WORK ITEM: Character for character, reproduce every entry below.

EXCERPTED DATA:
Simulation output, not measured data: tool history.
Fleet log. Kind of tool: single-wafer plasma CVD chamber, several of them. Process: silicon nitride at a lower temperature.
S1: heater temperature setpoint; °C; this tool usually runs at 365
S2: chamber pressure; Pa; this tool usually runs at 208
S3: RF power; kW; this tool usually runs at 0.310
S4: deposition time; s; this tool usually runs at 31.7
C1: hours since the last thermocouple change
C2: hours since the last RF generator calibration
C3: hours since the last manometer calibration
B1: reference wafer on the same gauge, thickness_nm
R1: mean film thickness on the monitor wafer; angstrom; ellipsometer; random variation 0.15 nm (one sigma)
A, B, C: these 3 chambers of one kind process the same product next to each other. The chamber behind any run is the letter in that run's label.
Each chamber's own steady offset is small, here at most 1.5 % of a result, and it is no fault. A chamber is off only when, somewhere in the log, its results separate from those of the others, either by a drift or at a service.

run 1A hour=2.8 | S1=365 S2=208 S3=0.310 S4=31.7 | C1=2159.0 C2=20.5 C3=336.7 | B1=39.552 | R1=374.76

ANSWER BOX:
Simulation output, not measured data: tool history.
Fleet log. Kind of tool: single-wafer plasma CVD chamber, several of them. Process: silicon nitride at a lower temperature.
S1: heater temperature setpoint; °C; this tool usually runs at 365
S2: chamber pressure; Pa; this tool usually runs at 208
S3: RF power; kW; this tool usually runs at 0.310
S4: deposition time; s; this tool usually runs at 31.7
C1: hours since the last thermocouple change
C2: hours since the last RF generator calibration
C3: hours since the last manometer calibration
B1: reference wafer on the same gauge, thickness_nm
R1: mean film thickness on the monitor wafer; angstrom; ellipsometer; random variation 0.15 nm (one sigma)
A, B, C: these 3 chambers of one kind process the same product next to each other. The chamber behind any run is the letter in that run's label.
Each chamber's own steady offset is small, here at most 1.5 % of a result, and it is no fault. A chamber is off only when, somewhere in the log, its results separate from those of the others, either by a drift or at a service.

run 1A hour=2.8 | S1=365 S2=208 S3=0.310 S4=31.7 | C1=2159.0 C2=20.5 C3=336.7 | B1=39.552 | R1=374.76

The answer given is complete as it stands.